> **Exercise**:
Write the entries out exactly, with the final line being the one containing "A pile is written".

> **Information**:
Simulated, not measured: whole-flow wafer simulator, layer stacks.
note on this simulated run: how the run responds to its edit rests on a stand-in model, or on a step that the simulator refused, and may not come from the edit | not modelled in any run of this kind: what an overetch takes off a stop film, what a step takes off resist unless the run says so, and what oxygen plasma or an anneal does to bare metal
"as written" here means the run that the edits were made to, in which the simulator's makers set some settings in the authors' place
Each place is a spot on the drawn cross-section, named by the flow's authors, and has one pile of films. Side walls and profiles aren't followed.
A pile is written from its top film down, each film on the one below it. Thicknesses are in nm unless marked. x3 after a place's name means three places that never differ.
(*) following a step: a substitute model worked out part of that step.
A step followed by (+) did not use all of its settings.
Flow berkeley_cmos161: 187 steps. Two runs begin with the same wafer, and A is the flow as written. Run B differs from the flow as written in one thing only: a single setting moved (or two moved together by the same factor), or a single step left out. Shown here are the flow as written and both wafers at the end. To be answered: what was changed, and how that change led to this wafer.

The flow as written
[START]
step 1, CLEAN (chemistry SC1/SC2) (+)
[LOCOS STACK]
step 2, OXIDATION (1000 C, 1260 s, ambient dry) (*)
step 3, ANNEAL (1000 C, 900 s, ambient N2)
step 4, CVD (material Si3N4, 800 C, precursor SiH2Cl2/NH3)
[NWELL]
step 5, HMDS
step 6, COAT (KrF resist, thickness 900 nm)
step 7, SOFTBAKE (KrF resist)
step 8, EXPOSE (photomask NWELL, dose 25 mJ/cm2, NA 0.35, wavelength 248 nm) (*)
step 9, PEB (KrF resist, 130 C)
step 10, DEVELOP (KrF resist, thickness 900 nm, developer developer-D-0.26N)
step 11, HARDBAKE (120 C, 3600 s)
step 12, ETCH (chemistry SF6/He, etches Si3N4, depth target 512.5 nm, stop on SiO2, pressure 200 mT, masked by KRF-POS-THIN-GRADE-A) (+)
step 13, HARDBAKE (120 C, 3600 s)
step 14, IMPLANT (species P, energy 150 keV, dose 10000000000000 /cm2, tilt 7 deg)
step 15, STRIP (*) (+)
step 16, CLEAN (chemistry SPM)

> **Worked solution**:
Simulated, not measured: whole-flow wafer simulator, layer stacks.
note on this simulated run: how the run responds to its edit rests on a stand-in model, or on a step that the simulator refused, and may not come from the edit | not modelled in any run of this kind: what an overetch takes off a stop film, what a step takes off resist unless the run says so, and what oxygen plasma or an anneal does to bare metal
"as written" here means the run that the edits were made to, in which the simulator's makers set some settings in the authors' place
Each place is a spot on the drawn cross-section, named by the flow's authors, and has one pile of films. Side walls and profiles aren't followed.
A pile is written from its top film down, each film on the one below it. Thicknesses are in nm unless marked. x3 after a place's name means three places that never differ.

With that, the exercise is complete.